^^^^

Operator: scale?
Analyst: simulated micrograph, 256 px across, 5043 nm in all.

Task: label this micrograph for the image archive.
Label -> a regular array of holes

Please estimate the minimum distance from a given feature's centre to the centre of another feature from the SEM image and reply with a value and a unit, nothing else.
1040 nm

^^^^

▶ Requirement
Please return exactly the lines from the first line of the material through the one with "Please estimate the", and no lines after it.

▶ Task output
Operator: scale?
Analyst: simulated micrograph, 256 px across, 5043 nm in all.

Task: label this micrograph for the image archive.
Label -> a regular array of holes

Please estimate the minimum distance from a given feature's centre to the centre of another feature from the SEM image and reply with a value and a unit, nothing else.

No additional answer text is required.